• [ASSIGNED TASK]: Every entry must come back exactly as it was written.

-=-=-
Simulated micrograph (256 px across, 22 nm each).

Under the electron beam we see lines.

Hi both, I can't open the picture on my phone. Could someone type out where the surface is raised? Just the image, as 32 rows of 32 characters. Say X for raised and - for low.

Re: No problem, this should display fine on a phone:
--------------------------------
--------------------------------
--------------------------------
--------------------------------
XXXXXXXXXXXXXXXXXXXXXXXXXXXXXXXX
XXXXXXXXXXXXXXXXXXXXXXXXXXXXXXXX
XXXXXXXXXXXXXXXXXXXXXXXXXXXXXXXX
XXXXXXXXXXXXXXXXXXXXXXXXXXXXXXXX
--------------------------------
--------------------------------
-=-=-

• [EXERCISE RESPONSE]:
Simulated micrograph (256 px across, 22 nm each).

Under the electron beam we see lines.

Hi both, I can't open the picture on my phone. Could someone type out where the surface is raised? Just the image, as 32 rows of 32 characters. Say X for raised and - for low.

Re: No problem, this should display fine on a phone:
--------------------------------
--------------------------------
--------------------------------
--------------------------------
XXXXXXXXXXXXXXXXXXXXXXXXXXXXXXXX
XXXXXXXXXXXXXXXXXXXXXXXXXXXXXXXX
XXXXXXXXXXXXXXXXXXXXXXXXXXXXXXXX
XXXXXXXXXXXXXXXXXXXXXXXXXXXXXXXX
--------------------------------
--------------------------------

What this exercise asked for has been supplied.